* **Work task**
Once you have read the entries below, repeat all of them exactly.

—————
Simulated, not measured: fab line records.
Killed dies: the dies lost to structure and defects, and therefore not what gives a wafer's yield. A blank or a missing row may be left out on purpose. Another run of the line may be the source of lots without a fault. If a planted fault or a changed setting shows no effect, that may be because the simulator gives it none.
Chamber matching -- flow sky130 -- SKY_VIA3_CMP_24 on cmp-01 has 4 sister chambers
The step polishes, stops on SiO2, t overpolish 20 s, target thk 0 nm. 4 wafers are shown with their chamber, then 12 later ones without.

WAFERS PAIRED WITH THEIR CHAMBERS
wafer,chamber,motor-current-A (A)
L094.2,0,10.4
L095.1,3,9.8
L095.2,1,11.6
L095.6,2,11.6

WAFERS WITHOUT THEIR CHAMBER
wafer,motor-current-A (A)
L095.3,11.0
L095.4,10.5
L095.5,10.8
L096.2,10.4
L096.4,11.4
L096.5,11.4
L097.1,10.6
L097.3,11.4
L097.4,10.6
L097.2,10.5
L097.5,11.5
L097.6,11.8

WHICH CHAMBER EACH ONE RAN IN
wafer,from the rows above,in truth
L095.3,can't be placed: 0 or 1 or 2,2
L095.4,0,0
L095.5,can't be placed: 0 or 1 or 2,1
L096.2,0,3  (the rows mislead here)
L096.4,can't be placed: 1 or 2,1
—————

* **Expected answer**
Simulated, not measured: fab line records.
Killed dies: the dies lost to structure and defects, and therefore not what gives a wafer's yield. A blank or a missing row may be left out on purpose. Another run of the line may be the source of lots without a fault. If a planted fault or a changed setting shows no effect, that may be because the simulator gives it none.
Chamber matching -- flow sky130 -- SKY_VIA3_CMP_24 on cmp-01 has 4 sister chambers
The step polishes, stops on SiO2, t overpolish 20 s, target thk 0 nm. 4 wafers are shown with their chamber, then 12 later ones without.

WAFERS PAIRED WITH THEIR CHAMBERS
wafer,chamber,motor-current-A (A)
L094.2,0,10.4
L095.1,3,9.8
L095.2,1,11.6
L095.6,2,11.6

WAFERS WITHOUT THEIR CHAMBER
wafer,motor-current-A (A)
L095.3,11.0
L095.4,10.5
L095.5,10.8
L096.2,10.4
L096.4,11.4
L096.5,11.4
L097.1,10.6
L097.3,11.4
L097.4,10.6
L097.2,10.5
L097.5,11.5
L097.6,11.8

WHICH CHAMBER EACH ONE RAN IN
wafer,from the rows above,in truth
L095.3,can't be placed: 0 or 1 or 2,2
L095.4,0,0
L095.5,can't be placed: 0 or 1 or 2,1
L096.2,0,3  (the rows mislead here)
L096.4,can't be placed: 1 or 2,1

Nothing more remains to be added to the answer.